Provided material:
────────────────────────────────────────

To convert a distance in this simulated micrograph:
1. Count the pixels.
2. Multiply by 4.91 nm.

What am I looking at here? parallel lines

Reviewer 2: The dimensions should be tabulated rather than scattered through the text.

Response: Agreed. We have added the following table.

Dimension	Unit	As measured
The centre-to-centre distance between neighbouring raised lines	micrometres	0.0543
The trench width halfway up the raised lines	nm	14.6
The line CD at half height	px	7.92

────────────────────────────────────────

Task item:
Faithfully write out the entire listing, line by line.

Written reply:
To convert a distance in this simulated micrograph:
1. Count the pixels.
2. Multiply by 4.91 nm.

What am I looking at here? parallel lines

Reviewer 2: The dimensions should be tabulated rather than scattered through the text.

Response: Agreed. We have added the following table.

Dimension	Unit	As measured
The centre-to-centre distance between neighbouring raised lines	micrometres	0.0543
The trench width halfway up the raised lines	nm	14.6
The line CD at half height	px	7.92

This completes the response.